Information supplied –
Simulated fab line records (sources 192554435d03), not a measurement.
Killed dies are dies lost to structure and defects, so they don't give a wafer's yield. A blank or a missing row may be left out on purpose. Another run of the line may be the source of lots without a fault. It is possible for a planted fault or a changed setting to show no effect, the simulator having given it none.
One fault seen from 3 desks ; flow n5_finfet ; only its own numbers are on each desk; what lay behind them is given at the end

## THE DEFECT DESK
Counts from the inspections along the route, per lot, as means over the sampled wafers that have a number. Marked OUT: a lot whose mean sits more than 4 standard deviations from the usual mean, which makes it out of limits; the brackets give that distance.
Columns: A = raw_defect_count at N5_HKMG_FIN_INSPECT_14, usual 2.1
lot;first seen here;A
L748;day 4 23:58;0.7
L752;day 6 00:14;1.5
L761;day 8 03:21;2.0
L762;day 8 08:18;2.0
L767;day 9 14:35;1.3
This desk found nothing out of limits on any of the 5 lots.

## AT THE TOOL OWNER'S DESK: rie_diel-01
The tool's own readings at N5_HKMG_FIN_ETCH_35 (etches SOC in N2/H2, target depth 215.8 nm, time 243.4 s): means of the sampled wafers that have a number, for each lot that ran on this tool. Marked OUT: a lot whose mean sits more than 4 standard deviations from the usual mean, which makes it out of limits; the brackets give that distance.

Work instruction –
Please return the lines above exactly, from the first one down to the line with "This desk found", and stop after that line.

Response box –
Simulated fab line records (sources 192554435d03), not a measurement.
Killed dies are dies lost to structure and defects, so they don't give a wafer's yield. A blank or a missing row may be left out on purpose. Another run of the line may be the source of lots without a fault. It is possible for a planted fault or a changed setting to show no effect, the simulator having given it none.
One fault seen from 3 desks ; flow n5_finfet ; only its own numbers are on each desk; what lay behind them is given at the end

## THE DEFECT DESK
Counts from the inspections along the route, per lot, as means over the sampled wafers that have a number. Marked OUT: a lot whose mean sits more than 4 standard deviations from the usual mean, which makes it out of limits; the brackets give that distance.
Columns: A = raw_defect_count at N5_HKMG_FIN_INSPECT_14, usual 2.1
lot;first seen here;A
L748;day 4 23:58;0.7
L752;day 6 00:14;1.5
L761;day 8 03:21;2.0
L762;day 8 08:18;2.0
L767;day 9 14:35;1.3
This desk found nothing out of limits on any of the 5 lots.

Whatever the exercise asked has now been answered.